━━━ Dataset records ━━━

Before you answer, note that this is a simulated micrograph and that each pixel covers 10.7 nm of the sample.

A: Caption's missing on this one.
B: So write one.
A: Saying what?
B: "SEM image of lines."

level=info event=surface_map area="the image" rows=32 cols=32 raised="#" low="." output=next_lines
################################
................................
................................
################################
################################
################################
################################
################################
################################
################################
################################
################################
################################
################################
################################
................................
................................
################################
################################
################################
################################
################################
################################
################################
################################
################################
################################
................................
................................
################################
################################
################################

━━━

(Exercise) Go through the records above and set each one down exactly, please.

(Answer box)
Before you answer, note that this is a simulated micrograph and that each pixel covers 10.7 nm of the sample.

A: Caption's missing on this one.
B: So write one.
A: Saying what?
B: "SEM image of lines."

level=info event=surface_map area="the image" rows=32 cols=32 raised="#" low="." output=next_lines
################################
................................
................................
################################
################################
################################
################################
################################
################################
################################
################################
################################
################################
################################
################################
................................
................................
################################
################################
################################
################################
################################
################################
################################
################################
################################
################################
................................
................................
################################
################################
################################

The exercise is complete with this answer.